Data for analysis:
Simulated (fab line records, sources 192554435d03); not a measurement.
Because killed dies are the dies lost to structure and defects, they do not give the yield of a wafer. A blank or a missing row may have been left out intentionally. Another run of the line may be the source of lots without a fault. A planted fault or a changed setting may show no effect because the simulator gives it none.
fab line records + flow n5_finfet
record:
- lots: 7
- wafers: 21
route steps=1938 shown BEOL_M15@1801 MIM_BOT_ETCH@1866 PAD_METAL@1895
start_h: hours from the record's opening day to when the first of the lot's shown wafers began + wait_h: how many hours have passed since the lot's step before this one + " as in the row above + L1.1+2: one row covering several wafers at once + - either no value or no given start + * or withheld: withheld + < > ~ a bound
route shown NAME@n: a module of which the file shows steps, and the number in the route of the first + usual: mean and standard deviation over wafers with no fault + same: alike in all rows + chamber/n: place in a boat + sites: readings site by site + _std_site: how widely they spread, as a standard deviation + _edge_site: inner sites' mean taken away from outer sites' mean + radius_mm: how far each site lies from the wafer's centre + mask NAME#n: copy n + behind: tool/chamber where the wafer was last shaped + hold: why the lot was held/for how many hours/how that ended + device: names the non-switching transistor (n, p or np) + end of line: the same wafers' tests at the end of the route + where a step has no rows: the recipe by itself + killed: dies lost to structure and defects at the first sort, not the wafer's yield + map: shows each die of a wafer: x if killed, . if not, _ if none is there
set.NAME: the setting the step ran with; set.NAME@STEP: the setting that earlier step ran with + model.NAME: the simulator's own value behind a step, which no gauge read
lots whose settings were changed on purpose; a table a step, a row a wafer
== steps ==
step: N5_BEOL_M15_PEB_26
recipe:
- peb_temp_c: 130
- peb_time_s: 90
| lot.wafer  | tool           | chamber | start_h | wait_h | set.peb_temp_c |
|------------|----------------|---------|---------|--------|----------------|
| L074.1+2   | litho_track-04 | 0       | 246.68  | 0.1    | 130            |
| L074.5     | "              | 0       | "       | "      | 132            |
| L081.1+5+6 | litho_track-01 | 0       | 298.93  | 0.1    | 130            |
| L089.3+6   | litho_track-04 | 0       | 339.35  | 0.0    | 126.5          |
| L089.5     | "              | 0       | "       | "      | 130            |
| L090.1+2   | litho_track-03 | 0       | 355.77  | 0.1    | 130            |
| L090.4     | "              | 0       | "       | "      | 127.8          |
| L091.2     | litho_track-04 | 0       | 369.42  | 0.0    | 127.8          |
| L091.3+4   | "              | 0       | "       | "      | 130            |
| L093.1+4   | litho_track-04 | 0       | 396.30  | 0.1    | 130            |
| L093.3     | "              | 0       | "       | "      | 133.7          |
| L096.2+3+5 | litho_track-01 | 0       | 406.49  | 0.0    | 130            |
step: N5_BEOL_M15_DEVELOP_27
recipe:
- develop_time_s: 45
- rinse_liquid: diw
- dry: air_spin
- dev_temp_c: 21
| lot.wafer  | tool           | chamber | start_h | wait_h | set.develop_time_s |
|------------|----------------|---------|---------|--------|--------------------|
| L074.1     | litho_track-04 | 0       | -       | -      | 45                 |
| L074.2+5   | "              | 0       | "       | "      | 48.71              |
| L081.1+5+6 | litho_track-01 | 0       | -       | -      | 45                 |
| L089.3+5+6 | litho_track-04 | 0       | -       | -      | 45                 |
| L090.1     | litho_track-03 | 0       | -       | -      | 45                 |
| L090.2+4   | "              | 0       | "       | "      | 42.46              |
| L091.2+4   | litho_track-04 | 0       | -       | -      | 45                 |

Work request: Retype the records above, but only those lines that fall between the line containing "- wafers: 21" and the line containing "start_h: hours from", with both of those lines included, exactly as written.

Response:
- wafers: 21
route steps=1938 shown BEOL_M15@1801 MIM_BOT_ETCH@1866 PAD_METAL@1895
start_h: hours from the record's opening day to when the first of the lot's shown wafers began + wait_h: how many hours have passed since the lot's step before this one + " as in the row above + L1.1+2: one row covering several wafers at once + - either no value or no given start + * or withheld: withheld + < > ~ a bound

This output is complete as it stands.